· · ·

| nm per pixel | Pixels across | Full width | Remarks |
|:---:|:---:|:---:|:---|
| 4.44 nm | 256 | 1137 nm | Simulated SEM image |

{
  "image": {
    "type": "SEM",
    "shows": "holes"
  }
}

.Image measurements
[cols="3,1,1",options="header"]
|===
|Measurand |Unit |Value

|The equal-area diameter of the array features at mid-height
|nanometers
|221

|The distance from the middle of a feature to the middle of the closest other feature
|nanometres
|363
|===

· · ·

# Work order
Everything in the data above must be restated verbatim.

# Answer box
| nm per pixel | Pixels across | Full width | Remarks |
|:---:|:---:|:---:|:---|
| 4.44 nm | 256 | 1137 nm | Simulated SEM image |

{
  "image": {
    "type": "SEM",
    "shows": "holes"
  }
}

.Image measurements
[cols="3,1,1",options="header"]
|===
|Measurand |Unit |Value

|The equal-area diameter of the array features at mid-height
|nanometers
|221

|The distance from the middle of a feature to the middle of the closest other feature
|nanometres
|363
|===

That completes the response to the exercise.